Task item: Copy, exactly and without additions, every line in the records below from the one holding "46.9 (-7.8) OUT" through the one holding "Struck lots among those shown: L551, L552.", both ends included.

Data provided:
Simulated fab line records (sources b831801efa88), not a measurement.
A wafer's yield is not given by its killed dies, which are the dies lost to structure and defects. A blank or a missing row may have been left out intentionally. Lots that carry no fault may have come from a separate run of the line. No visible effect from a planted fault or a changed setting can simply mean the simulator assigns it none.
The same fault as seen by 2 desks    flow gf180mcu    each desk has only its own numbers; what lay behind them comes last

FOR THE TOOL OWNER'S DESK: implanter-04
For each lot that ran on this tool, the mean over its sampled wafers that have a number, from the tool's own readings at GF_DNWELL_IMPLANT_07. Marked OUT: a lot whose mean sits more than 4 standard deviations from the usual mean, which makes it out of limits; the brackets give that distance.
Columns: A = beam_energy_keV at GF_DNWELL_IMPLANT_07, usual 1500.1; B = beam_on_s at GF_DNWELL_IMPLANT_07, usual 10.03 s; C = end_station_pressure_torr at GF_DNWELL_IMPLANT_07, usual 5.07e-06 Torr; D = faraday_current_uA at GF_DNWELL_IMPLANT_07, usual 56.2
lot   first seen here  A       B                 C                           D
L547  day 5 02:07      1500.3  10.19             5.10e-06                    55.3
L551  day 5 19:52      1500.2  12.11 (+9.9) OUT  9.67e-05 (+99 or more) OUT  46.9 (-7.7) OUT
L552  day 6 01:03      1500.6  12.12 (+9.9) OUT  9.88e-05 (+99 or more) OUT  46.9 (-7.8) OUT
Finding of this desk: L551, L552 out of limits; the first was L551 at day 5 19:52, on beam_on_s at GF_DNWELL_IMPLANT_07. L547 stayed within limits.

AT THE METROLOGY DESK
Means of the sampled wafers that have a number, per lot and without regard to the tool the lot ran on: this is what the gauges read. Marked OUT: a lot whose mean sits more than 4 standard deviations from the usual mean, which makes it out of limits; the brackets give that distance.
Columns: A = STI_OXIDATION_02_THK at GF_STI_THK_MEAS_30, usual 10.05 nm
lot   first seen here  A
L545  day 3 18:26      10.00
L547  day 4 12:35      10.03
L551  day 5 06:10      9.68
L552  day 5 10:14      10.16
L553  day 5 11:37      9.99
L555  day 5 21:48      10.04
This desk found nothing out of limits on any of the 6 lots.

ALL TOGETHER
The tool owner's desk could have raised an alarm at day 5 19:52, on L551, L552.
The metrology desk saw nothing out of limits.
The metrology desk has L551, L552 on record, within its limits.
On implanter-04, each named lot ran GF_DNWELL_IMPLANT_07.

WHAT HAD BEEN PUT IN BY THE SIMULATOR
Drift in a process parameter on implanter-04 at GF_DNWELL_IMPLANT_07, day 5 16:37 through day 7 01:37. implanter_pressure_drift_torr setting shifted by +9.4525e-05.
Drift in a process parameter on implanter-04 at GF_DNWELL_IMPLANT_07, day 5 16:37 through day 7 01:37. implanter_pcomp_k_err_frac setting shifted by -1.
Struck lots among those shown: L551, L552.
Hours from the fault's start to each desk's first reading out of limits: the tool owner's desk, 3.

Task result:
L552  day 6 01:03      1500.6  12.12 (+9.9) OUT  9.88e-05 (+99 or more) OUT  46.9 (-7.8) OUT
Finding of this desk: L551, L552 out of limits; the first was L551 at day 5 19:52, on beam_on_s at GF_DNWELL_IMPLANT_07. L547 stayed within limits.

AT THE METROLOGY DESK
Means of the sampled wafers that have a number, per lot and without regard to the tool the lot ran on: this is what the gauges read. Marked OUT: a lot whose mean sits more than 4 standard deviations from the usual mean, which makes it out of limits; the brackets give that distance.
Columns: A = STI_OXIDATION_02_THK at GF_STI_THK_MEAS_30, usual 10.05 nm
lot   first seen here  A
L545  day 3 18:26      10.00
L547  day 4 12:35      10.03
L551  day 5 06:10      9.68
L552  day 5 10:14      10.16
L553  day 5 11:37      9.99
L555  day 5 21:48      10.04
This desk found nothing out of limits on any of the 6 lots.

ALL TOGETHER
The tool owner's desk could have raised an alarm at day 5 19:52, on L551, L552.
The metrology desk saw nothing out of limits.
The metrology desk has L551, L552 on record, within its limits.
On implanter-04, each named lot ran GF_DNWELL_IMPLANT_07.

WHAT HAD BEEN PUT IN BY THE SIMULATOR
Drift in a process parameter on implanter-04 at GF_DNWELL_IMPLANT_07, day 5 16:37 through day 7 01:37. implanter_pressure_drift_torr setting shifted by +9.4525e-05.
Drift in a process parameter on implanter-04 at GF_DNWELL_IMPLANT_07, day 5 16:37 through day 7 01:37. implanter_pcomp_k_err_frac setting shifted by -1.
Struck lots among those shown: L551, L552.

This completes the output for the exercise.